=== Section Start ===

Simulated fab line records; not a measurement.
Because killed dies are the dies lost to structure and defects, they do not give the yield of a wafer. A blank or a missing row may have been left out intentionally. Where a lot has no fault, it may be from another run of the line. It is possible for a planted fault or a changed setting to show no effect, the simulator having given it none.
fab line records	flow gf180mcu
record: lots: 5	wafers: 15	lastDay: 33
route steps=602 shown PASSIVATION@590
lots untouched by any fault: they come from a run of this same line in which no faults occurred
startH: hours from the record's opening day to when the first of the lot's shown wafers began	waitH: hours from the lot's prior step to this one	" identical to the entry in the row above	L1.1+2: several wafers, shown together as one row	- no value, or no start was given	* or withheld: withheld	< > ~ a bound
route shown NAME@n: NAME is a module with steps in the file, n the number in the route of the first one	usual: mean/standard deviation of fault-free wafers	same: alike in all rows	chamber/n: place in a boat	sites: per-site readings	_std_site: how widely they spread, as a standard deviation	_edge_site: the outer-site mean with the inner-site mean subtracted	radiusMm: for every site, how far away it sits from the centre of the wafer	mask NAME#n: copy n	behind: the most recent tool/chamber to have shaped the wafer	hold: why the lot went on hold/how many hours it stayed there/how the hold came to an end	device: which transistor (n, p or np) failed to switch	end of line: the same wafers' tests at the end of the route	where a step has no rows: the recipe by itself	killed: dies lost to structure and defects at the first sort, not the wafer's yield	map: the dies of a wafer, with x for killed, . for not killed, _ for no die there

=== Section End ===

■ REQUIREMENT ■
Taking the entries above, print exactly the lines starting at the line with "route steps=602 shown PASSIVATION@590" and ending at the line with "lots untouched by", both included.

■ RESULT ■
route steps=602 shown PASSIVATION@590
lots untouched by any fault: they come from a run of this same line in which no faults occurred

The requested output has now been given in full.